Brief:
Write out exactly what each line says, starting with the first line below and ending on the one with "height | 70.7 |".

Records shown:
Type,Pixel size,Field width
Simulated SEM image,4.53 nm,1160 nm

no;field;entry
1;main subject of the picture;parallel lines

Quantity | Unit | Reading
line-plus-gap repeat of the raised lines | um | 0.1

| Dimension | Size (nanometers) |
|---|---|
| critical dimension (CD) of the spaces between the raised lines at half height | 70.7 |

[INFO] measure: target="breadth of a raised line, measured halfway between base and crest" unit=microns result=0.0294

Answer section:
Type,Pixel size,Field width
Simulated SEM image,4.53 nm,1160 nm

no;field;entry
1;main subject of the picture;parallel lines

Quantity | Unit | Reading
line-plus-gap repeat of the raised lines | um | 0.1

| Dimension | Size (nanometers) |
|---|---|
| critical dimension (CD) of the spaces between the raised lines at half height | 70.7 |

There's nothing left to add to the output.